### Task item
Using the entries below, write out the line with "Interviewer: Suppose a", the line with "Candidate: I'd say", and every line in between, exactly as each is written.

******

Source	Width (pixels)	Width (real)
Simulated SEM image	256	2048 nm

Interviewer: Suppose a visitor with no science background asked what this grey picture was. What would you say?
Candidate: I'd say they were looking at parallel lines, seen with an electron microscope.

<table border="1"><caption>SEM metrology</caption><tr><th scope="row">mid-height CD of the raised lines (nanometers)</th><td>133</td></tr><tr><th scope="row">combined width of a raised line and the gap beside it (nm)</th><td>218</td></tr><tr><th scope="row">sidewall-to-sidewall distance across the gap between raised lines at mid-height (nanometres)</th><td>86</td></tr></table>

******

### Problem solution
Interviewer: Suppose a visitor with no science background asked what this grey picture was. What would you say?
Candidate: I'd say they were looking at parallel lines, seen with an electron microscope.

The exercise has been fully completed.